**Exercise:**
Output every record below exactly as it appears.

━━ Extracted material ━━

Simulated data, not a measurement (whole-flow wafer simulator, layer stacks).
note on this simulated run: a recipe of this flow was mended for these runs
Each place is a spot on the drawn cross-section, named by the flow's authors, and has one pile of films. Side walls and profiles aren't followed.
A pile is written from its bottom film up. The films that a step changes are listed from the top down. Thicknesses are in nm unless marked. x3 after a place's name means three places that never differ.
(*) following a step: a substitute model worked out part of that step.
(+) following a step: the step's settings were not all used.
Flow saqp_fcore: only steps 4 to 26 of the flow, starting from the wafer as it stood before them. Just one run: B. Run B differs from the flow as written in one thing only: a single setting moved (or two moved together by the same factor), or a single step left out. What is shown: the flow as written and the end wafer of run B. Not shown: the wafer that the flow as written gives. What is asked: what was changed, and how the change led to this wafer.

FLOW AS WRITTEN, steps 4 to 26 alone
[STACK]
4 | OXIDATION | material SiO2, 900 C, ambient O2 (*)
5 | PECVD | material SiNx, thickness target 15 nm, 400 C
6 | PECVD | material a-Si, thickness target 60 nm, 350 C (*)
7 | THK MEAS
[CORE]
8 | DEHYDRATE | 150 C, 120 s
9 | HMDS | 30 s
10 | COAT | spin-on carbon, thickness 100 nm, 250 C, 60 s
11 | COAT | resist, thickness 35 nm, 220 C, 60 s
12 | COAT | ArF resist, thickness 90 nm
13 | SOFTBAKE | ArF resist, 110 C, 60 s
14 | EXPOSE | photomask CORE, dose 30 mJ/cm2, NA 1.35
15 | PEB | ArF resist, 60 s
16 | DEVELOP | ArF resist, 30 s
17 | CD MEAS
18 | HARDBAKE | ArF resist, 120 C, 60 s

━━━

**Exercise output:**
Simulated data, not a measurement (whole-flow wafer simulator, layer stacks).
note on this simulated run: a recipe of this flow was mended for these runs
Each place is a spot on the drawn cross-section, named by the flow's authors, and has one pile of films. Side walls and profiles aren't followed.
A pile is written from its bottom film up. The films that a step changes are listed from the top down. Thicknesses are in nm unless marked. x3 after a place's name means three places that never differ.
(*) following a step: a substitute model worked out part of that step.
(+) following a step: the step's settings were not all used.
Flow saqp_fcore: only steps 4 to 26 of the flow, starting from the wafer as it stood before them. Just one run: B. Run B differs from the flow as written in one thing only: a single setting moved (or two moved together by the same factor), or a single step left out. What is shown: the flow as written and the end wafer of run B. Not shown: the wafer that the flow as written gives. What is asked: what was changed, and how the change led to this wafer.

FLOW AS WRITTEN, steps 4 to 26 alone
[STACK]
4 | OXIDATION | material SiO2, 900 C, ambient O2 (*)
5 | PECVD | material SiNx, thickness target 15 nm, 400 C
6 | PECVD | material a-Si, thickness target 60 nm, 350 C (*)
7 | THK MEAS
[CORE]
8 | DEHYDRATE | 150 C, 120 s
9 | HMDS | 30 s
10 | COAT | spin-on carbon, thickness 100 nm, 250 C, 60 s
11 | COAT | resist, thickness 35 nm, 220 C, 60 s
12 | COAT | ArF resist, thickness 90 nm
13 | SOFTBAKE | ArF resist, 110 C, 60 s
14 | EXPOSE | photomask CORE, dose 30 mJ/cm2, NA 1.35
15 | PEB | ArF resist, 60 s
16 | DEVELOP | ArF resist, 30 s
17 | CD MEAS
18 | HARDBAKE | ArF resist, 120 C, 60 s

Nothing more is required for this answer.